§ Action item:
Transcribe all records verbatim.

§ Provided material:
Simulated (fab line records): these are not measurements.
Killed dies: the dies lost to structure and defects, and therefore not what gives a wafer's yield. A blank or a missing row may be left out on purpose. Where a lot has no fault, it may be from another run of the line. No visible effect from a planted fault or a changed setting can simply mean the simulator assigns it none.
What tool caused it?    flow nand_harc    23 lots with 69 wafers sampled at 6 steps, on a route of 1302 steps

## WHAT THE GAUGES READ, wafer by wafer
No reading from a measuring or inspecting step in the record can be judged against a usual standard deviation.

§ Reply:
Simulated (fab line records): these are not measurements.
Killed dies: the dies lost to structure and defects, and therefore not what gives a wafer's yield. A blank or a missing row may be left out on purpose. Where a lot has no fault, it may be from another run of the line. No visible effect from a planted fault or a changed setting can simply mean the simulator assigns it none.
What tool caused it?    flow nand_harc    23 lots with 69 wafers sampled at 6 steps, on a route of 1302 steps

## WHAT THE GAUGES READ, wafer by wafer
No reading from a measuring or inspecting step in the record can be judged against a usual standard deviation.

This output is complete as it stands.